→ Entries provided:
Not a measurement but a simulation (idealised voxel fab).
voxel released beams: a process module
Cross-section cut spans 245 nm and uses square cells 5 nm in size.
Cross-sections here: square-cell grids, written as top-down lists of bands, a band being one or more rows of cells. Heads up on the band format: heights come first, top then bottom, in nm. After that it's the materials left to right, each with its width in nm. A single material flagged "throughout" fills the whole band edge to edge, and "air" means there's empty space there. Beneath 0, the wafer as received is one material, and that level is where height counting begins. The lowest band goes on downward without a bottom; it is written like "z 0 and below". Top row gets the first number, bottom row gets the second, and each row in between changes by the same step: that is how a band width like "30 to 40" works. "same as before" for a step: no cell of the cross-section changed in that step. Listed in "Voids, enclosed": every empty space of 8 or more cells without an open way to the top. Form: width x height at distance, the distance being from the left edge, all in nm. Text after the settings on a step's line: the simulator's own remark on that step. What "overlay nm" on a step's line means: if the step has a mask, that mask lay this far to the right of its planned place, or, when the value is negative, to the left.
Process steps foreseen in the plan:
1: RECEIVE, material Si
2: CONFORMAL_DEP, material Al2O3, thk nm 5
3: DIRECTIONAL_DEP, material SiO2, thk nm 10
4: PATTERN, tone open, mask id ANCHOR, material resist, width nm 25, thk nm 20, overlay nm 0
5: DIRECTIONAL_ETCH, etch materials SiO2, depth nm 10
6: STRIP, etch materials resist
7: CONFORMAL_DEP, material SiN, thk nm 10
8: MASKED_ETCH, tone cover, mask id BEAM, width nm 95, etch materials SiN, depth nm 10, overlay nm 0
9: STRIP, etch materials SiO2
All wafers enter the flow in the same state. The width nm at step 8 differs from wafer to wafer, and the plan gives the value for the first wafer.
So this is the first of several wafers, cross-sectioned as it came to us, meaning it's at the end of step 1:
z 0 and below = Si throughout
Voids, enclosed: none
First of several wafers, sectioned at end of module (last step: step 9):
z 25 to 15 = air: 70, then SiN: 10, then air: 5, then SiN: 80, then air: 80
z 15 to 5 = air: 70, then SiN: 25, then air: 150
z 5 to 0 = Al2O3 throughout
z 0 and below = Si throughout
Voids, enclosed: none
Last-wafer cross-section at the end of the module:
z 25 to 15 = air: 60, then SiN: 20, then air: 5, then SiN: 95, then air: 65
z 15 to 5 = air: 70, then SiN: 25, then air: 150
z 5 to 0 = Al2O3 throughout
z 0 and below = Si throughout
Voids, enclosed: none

→ Action item:
Starting at the top of the data above, repeat every line exactly until the line containing "Cross-section cut spans" has been given, then stop.

→ Exercise answer:
Not a measurement but a simulation (idealised voxel fab).
voxel released beams: a process module
Cross-section cut spans 245 nm and uses square cells 5 nm in size.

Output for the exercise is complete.